_Work task:_
Give back an exact copy of the lines below, from the first through the line with "on the recipe"; please stop there.

-.-.-
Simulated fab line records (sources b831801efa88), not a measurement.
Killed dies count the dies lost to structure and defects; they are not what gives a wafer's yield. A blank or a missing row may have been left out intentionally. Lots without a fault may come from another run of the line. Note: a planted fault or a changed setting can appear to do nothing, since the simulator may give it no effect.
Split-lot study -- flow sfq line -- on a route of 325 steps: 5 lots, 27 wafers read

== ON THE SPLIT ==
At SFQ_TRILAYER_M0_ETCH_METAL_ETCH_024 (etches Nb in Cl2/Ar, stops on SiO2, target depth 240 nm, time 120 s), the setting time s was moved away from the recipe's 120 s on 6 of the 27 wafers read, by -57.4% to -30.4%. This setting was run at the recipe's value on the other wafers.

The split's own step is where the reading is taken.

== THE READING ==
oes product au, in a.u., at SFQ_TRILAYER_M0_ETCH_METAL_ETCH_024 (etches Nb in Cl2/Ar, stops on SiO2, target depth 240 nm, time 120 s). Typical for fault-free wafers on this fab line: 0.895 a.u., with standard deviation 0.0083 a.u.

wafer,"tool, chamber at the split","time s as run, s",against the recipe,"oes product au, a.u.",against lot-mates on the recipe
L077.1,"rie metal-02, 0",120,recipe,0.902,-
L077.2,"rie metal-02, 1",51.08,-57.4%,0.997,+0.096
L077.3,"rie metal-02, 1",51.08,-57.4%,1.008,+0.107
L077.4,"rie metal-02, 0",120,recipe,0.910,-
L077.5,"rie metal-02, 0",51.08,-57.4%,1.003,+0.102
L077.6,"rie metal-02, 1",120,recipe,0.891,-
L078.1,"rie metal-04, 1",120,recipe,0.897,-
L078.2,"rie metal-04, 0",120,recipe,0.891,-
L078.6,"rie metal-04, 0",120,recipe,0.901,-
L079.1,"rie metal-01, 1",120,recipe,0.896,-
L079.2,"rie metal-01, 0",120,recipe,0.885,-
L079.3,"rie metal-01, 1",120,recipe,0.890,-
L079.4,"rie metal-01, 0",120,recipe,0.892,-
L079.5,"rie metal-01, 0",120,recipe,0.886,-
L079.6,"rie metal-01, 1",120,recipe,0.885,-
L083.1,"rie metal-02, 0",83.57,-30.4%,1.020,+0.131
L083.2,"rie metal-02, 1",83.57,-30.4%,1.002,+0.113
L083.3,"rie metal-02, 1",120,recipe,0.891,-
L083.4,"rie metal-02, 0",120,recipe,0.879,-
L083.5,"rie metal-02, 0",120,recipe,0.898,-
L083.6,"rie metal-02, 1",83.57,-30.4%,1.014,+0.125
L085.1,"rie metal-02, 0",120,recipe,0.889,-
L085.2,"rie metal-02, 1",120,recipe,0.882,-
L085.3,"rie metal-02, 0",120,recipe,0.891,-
-.-.-

_Exercise result:_
Simulated fab line records (sources b831801efa88), not a measurement.
Killed dies count the dies lost to structure and defects; they are not what gives a wafer's yield. A blank or a missing row may have been left out intentionally. Lots without a fault may come from another run of the line. Note: a planted fault or a changed setting can appear to do nothing, since the simulator may give it no effect.
Split-lot study -- flow sfq line -- on a route of 325 steps: 5 lots, 27 wafers read

== ON THE SPLIT ==
At SFQ_TRILAYER_M0_ETCH_METAL_ETCH_024 (etches Nb in Cl2/Ar, stops on SiO2, target depth 240 nm, time 120 s), the setting time s was moved away from the recipe's 120 s on 6 of the 27 wafers read, by -57.4% to -30.4%. This setting was run at the recipe's value on the other wafers.

The split's own step is where the reading is taken.

== THE READING ==
oes product au, in a.u., at SFQ_TRILAYER_M0_ETCH_METAL_ETCH_024 (etches Nb in Cl2/Ar, stops on SiO2, target depth 240 nm, time 120 s). Typical for fault-free wafers on this fab line: 0.895 a.u., with standard deviation 0.0083 a.u.

wafer,"tool, chamber at the split","time s as run, s",against the recipe,"oes product au, a.u.",against lot-mates on the recipe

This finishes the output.